BRIEF: Go through the entries and copy every one exactly.

Content starts

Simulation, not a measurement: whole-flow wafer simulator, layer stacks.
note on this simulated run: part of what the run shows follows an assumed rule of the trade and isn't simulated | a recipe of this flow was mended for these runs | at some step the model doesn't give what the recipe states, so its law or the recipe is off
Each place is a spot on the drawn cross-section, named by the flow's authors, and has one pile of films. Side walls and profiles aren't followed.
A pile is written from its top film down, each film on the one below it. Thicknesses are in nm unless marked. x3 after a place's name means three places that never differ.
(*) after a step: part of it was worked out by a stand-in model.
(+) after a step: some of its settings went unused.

Content ends

WRITTEN SOLUTION:
Simulation, not a measurement: whole-flow wafer simulator, layer stacks.
note on this simulated run: part of what the run shows follows an assumed rule of the trade and isn't simulated | a recipe of this flow was mended for these runs | at some step the model doesn't give what the recipe states, so its law or the recipe is off
Each place is a spot on the drawn cross-section, named by the flow's authors, and has one pile of films. Side walls and profiles aren't followed.
A pile is written from its top film down, each film on the one below it. Thicknesses are in nm unless marked. x3 after a place's name means three places that never differ.
(*) after a step: part of it was worked out by a stand-in model.
(+) after a step: some of its settings went unused.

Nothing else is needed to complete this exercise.